★ ★ ★ ★ ★ ★ ★

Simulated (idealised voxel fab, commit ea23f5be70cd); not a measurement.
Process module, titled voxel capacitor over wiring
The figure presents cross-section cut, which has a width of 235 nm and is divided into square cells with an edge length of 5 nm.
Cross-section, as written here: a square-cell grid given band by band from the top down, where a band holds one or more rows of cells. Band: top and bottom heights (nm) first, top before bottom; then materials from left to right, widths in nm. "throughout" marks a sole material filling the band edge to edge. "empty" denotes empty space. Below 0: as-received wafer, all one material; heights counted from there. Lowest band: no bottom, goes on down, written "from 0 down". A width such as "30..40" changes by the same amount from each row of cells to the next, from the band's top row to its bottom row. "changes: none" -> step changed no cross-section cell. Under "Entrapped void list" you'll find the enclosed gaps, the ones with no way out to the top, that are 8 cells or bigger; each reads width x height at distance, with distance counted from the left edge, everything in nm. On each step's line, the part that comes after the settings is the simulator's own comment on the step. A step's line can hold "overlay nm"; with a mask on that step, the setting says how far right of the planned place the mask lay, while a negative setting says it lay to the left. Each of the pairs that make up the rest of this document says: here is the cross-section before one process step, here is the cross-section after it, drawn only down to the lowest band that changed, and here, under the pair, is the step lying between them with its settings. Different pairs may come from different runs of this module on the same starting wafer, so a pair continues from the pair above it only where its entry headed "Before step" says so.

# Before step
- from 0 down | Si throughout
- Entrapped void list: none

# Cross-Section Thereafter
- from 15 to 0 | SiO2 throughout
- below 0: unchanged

★ ★ ★ ★ ★ ★ ★

#### WORK TASK
Copy the lines of the data above exactly as written, beginning with the line containing "- Entrapped void list: none" and ending with the line containing "- from 15 to 0 | SiO2 throughout", and leave out all other lines.

#### ANSWER BOX
- Entrapped void list: none

# Cross-Section Thereafter
- from 15 to 0 | SiO2 throughout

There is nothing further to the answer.